WORK TASK -
Write out, without any change, the lines in the material below that run from the line with "Tool: closed vessel" through the line with "Units: liquid_c in", both included.

□ □ □
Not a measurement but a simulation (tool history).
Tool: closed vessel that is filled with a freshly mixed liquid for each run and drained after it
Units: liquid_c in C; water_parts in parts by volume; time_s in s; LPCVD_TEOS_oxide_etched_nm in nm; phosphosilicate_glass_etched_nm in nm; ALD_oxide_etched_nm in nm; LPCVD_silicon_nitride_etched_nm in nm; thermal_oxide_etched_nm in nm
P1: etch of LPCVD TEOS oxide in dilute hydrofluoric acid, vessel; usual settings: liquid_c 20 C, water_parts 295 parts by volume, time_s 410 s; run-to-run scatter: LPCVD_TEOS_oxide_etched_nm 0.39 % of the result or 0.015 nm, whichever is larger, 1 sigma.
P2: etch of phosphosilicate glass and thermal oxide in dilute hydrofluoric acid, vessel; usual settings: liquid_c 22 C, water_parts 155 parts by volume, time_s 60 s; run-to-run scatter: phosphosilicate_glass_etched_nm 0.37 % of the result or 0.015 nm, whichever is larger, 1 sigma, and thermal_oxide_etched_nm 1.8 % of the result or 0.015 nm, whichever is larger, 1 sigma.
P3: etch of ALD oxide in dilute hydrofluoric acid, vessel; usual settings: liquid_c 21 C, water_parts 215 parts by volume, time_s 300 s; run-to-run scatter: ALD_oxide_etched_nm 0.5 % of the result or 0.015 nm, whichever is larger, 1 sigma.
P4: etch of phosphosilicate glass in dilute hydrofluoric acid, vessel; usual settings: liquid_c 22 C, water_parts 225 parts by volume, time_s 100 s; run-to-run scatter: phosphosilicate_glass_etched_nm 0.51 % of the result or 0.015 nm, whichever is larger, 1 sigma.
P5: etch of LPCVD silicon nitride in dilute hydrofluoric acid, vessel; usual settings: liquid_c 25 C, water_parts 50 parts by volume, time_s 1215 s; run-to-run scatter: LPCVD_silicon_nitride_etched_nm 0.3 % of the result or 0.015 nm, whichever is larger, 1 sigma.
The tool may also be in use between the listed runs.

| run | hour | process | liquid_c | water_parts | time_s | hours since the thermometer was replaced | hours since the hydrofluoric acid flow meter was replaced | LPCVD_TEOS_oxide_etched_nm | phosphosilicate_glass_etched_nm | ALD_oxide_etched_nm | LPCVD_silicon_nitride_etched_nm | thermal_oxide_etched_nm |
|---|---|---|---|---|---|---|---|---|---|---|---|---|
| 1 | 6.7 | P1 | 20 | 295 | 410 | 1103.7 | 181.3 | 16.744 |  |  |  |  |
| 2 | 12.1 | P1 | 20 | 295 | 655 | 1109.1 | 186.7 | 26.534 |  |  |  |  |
□ □ □

TASK RESPONSE -
Tool: closed vessel that is filled with a freshly mixed liquid for each run and drained after it
Units: liquid_c in C; water_parts in parts by volume; time_s in s; LPCVD_TEOS_oxide_etched_nm in nm; phosphosilicate_glass_etched_nm in nm; ALD_oxide_etched_nm in nm; LPCVD_silicon_nitride_etched_nm in nm; thermal_oxide_etched_nm in nm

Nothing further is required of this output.